● **Supplied records**:
════

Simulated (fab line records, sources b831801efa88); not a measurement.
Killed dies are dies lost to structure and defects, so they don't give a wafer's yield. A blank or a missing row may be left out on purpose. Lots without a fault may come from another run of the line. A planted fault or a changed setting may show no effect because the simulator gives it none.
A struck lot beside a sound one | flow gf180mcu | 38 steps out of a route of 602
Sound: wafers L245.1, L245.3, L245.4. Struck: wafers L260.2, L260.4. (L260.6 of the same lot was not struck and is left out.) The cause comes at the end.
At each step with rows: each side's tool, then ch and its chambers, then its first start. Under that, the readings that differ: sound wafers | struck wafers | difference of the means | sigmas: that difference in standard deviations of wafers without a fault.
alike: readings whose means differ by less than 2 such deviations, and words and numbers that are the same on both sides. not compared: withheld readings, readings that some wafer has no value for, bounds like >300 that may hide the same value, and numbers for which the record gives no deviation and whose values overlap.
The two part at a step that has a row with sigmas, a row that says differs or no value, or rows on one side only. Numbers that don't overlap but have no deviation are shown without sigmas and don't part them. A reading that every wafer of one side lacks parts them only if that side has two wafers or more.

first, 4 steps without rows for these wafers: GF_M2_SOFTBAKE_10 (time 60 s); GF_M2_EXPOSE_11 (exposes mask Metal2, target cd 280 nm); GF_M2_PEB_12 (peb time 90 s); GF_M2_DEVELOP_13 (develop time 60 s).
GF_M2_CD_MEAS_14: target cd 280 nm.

════

● **Task item**: Please return all of the entries above, exactly and completely.

● **Written answer**:
Simulated (fab line records, sources b831801efa88); not a measurement.
Killed dies are dies lost to structure and defects, so they don't give a wafer's yield. A blank or a missing row may be left out on purpose. Lots without a fault may come from another run of the line. A planted fault or a changed setting may show no effect because the simulator gives it none.
A struck lot beside a sound one | flow gf180mcu | 38 steps out of a route of 602
Sound: wafers L245.1, L245.3, L245.4. Struck: wafers L260.2, L260.4. (L260.6 of the same lot was not struck and is left out.) The cause comes at the end.
At each step with rows: each side's tool, then ch and its chambers, then its first start. Under that, the readings that differ: sound wafers | struck wafers | difference of the means | sigmas: that difference in standard deviations of wafers without a fault.
alike: readings whose means differ by less than 2 such deviations, and words and numbers that are the same on both sides. not compared: withheld readings, readings that some wafer has no value for, bounds like >300 that may hide the same value, and numbers for which the record gives no deviation and whose values overlap.
The two part at a step that has a row with sigmas, a row that says differs or no value, or rows on one side only. Numbers that don't overlap but have no deviation are shown without sigmas and don't part them. A reading that every wafer of one side lacks parts them only if that side has two wafers or more.

first, 4 steps without rows for these wafers: GF_M2_SOFTBAKE_10 (time 60 s); GF_M2_EXPOSE_11 (exposes mask Metal2, target cd 280 nm); GF_M2_PEB_12 (peb time 90 s); GF_M2_DEVELOP_13 (develop time 60 s).
GF_M2_CD_MEAS_14: target cd 280 nm.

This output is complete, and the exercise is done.